**Work item:**
Everything from the first line of the records below through the line containing "Killed dies count" is to be retyped exactly; leave out the rest.

**Data extract:**
###

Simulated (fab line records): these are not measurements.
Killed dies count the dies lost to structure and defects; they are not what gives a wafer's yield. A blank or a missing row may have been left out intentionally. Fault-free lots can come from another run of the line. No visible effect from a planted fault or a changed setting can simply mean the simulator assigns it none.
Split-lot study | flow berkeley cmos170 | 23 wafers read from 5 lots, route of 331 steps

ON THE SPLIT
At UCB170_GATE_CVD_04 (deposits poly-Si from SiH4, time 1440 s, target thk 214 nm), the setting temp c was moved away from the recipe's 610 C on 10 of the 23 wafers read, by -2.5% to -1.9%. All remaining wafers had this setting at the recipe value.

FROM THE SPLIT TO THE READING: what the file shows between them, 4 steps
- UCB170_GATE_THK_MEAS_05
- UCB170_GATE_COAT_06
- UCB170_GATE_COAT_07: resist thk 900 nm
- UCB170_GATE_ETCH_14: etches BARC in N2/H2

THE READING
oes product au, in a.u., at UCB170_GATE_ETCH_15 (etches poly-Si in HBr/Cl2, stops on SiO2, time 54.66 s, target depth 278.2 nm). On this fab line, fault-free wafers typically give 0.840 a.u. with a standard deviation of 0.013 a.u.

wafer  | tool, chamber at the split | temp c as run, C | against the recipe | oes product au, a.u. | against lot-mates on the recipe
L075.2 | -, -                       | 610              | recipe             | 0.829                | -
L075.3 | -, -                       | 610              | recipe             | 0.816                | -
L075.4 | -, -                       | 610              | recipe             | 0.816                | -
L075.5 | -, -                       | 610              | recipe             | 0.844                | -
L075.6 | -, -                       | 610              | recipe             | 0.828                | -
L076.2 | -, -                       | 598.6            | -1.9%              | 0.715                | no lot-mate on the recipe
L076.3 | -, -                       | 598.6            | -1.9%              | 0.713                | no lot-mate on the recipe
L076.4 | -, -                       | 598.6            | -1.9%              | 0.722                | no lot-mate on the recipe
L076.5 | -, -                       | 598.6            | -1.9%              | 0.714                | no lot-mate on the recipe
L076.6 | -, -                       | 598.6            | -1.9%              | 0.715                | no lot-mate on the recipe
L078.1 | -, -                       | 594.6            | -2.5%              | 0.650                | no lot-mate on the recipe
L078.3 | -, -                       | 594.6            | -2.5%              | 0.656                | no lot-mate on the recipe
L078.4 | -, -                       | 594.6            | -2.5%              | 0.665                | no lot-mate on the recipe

###

**Answer box:**
Simulated (fab line records): these are not measurements.
Killed dies count the dies lost to structure and defects; they are not what gives a wafer's yield. A blank or a missing row may have been left out intentionally. Fault-free lots can come from another run of the line. No visible effect from a planted fault or a changed setting can simply mean the simulator assigns it none.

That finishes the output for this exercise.